========================================

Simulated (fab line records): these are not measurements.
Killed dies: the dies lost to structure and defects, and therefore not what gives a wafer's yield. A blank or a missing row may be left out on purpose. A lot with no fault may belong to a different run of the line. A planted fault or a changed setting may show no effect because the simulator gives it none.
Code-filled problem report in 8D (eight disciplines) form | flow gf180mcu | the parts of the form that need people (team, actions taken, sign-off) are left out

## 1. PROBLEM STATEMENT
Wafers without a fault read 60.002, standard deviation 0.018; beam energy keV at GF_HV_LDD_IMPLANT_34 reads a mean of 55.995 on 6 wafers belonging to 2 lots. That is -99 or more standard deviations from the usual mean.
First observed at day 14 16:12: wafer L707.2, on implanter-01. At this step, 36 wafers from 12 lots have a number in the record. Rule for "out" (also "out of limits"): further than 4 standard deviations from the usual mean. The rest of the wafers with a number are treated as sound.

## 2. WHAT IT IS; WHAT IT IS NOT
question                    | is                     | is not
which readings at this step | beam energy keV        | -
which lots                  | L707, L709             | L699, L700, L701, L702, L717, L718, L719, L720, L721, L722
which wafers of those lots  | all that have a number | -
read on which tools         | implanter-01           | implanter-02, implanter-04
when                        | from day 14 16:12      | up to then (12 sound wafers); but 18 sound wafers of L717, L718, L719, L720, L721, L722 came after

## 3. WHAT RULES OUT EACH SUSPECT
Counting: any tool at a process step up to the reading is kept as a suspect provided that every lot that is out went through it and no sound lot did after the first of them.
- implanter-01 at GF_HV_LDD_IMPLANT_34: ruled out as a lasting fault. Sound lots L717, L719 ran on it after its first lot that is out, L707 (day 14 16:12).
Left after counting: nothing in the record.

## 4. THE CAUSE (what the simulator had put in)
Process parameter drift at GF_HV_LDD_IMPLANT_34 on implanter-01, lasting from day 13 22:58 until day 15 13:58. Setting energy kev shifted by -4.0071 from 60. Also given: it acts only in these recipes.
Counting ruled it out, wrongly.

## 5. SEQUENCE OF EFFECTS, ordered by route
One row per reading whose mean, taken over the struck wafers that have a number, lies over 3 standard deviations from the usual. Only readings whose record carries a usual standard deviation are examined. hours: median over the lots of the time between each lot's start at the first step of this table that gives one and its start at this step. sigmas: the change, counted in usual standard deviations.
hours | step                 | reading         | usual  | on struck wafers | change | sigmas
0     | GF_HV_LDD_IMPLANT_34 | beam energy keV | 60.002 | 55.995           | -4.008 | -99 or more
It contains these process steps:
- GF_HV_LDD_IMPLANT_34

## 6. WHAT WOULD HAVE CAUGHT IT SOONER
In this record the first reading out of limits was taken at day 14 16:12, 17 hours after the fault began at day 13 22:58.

========================================

» TASK ITEM:
Could you reproduce exactly the lines of the entries above, from the one with "-4.008 | -99 or more" through the one with "## 6. WHAT WOULD HAVE CAUGHT IT SOONER", and nothing else?

» EXERCISE SOLUTION:
0     | GF_HV_LDD_IMPLANT_34 | beam energy keV | 60.002 | 55.995           | -4.008 | -99 or more
It contains these process steps:
- GF_HV_LDD_IMPLANT_34

## 6. WHAT WOULD HAVE CAUGHT IT SOONER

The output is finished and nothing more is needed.